Material provided =>
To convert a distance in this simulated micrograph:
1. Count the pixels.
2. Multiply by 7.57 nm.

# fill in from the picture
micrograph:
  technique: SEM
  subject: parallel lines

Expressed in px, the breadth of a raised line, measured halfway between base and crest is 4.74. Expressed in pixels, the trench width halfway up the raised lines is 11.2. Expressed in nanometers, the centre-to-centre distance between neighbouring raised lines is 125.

Work task => Everything from the first line above up to and including the line that contains "subject: parallel lines" should be printed exactly; please print only that.

Task answer =>
To convert a distance in this simulated micrograph:
1. Count the pixels.
2. Multiply by 7.57 nm.

# fill in from the picture
micrograph:
  technique: SEM
  subject: parallel lines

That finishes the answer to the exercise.